------------

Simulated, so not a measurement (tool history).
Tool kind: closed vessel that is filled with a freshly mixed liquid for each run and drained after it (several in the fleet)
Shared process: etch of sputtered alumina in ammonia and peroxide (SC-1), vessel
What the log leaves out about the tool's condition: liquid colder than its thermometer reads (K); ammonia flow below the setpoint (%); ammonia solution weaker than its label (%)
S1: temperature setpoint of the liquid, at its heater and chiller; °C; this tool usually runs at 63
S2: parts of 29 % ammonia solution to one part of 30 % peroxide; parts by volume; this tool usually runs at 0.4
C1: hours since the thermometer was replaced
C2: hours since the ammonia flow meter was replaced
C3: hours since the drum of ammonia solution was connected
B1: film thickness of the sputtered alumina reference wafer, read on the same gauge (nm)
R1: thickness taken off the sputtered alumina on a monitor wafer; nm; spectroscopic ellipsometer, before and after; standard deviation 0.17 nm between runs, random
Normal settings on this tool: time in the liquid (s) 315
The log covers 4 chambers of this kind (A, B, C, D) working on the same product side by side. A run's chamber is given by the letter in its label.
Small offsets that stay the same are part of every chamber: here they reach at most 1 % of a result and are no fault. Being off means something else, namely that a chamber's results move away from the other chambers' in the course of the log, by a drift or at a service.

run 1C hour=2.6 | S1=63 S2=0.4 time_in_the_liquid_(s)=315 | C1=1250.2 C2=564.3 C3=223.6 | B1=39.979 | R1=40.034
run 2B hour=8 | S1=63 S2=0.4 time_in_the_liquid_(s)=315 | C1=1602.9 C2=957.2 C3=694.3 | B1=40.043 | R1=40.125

------------

- REQUIREMENT -
Make an exact copy of every record in the listing.

- REPLY -
Simulated, so not a measurement (tool history).
Tool kind: closed vessel that is filled with a freshly mixed liquid for each run and drained after it (several in the fleet)
Shared process: etch of sputtered alumina in ammonia and peroxide (SC-1), vessel
What the log leaves out about the tool's condition: liquid colder than its thermometer reads (K); ammonia flow below the setpoint (%); ammonia solution weaker than its label (%)
S1: temperature setpoint of the liquid, at its heater and chiller; °C; this tool usually runs at 63
S2: parts of 29 % ammonia solution to one part of 30 % peroxide; parts by volume; this tool usually runs at 0.4
C1: hours since the thermometer was replaced
C2: hours since the ammonia flow meter was replaced
C3: hours since the drum of ammonia solution was connected
B1: film thickness of the sputtered alumina reference wafer, read on the same gauge (nm)
R1: thickness taken off the sputtered alumina on a monitor wafer; nm; spectroscopic ellipsometer, before and after; standard deviation 0.17 nm between runs, random
Normal settings on this tool: time in the liquid (s) 315
The log covers 4 chambers of this kind (A, B, C, D) working on the same product side by side. A run's chamber is given by the letter in its label.
Small offsets that stay the same are part of every chamber: here they reach at most 1 % of a result and are no fault. Being off means something else, namely that a chamber's results move away from the other chambers' in the course of the log, by a drift or at a service.

run 1C hour=2.6 | S1=63 S2=0.4 time_in_the_liquid_(s)=315 | C1=1250.2 C2=564.3 C3=223.6 | B1=39.979 | R1=40.034
run 2B hour=8 | S1=63 S2=0.4 time_in_the_liquid_(s)=315 | C1=1602.9 C2=957.2 C3=694.3 | B1=40.043 | R1=40.125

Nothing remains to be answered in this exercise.